**Extracted material:**
★ ★ ★

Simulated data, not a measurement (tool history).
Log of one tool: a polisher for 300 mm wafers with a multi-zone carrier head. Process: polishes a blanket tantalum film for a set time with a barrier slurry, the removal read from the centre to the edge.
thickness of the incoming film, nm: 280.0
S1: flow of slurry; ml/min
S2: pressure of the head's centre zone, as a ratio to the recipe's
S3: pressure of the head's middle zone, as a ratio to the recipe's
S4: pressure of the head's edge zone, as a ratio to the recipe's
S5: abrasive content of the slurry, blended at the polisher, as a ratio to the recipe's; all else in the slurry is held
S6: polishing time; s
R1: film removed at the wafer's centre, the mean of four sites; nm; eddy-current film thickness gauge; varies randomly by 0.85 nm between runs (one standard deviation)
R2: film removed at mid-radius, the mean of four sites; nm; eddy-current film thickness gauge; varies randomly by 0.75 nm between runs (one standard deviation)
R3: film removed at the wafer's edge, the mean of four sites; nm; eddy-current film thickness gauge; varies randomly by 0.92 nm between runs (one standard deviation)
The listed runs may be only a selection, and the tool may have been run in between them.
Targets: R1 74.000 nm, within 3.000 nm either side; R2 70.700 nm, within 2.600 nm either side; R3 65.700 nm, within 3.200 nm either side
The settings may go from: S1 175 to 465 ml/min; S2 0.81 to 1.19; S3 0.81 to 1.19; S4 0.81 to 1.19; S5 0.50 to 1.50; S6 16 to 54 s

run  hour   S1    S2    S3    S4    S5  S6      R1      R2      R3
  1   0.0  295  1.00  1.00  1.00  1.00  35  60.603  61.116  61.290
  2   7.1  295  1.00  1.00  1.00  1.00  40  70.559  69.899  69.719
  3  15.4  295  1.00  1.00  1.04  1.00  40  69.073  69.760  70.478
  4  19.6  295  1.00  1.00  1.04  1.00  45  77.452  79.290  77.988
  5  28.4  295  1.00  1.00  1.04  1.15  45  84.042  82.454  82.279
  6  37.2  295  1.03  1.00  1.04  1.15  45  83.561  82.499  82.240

★ ★ ★

**Work order:** In the material above, locate the line containing "S6: polishing time; s" and the line containing "R2: film removed". Transcribe exactly those two lines and every line between them, and nothing more.

**Your solution:**
S6: polishing time; s
R1: film removed at the wafer's centre, the mean of four sites; nm; eddy-current film thickness gauge; varies randomly by 0.85 nm between runs (one standard deviation)
R2: film removed at mid-radius, the mean of four sites; nm; eddy-current film thickness gauge; varies randomly by 0.75 nm between runs (one standard deviation)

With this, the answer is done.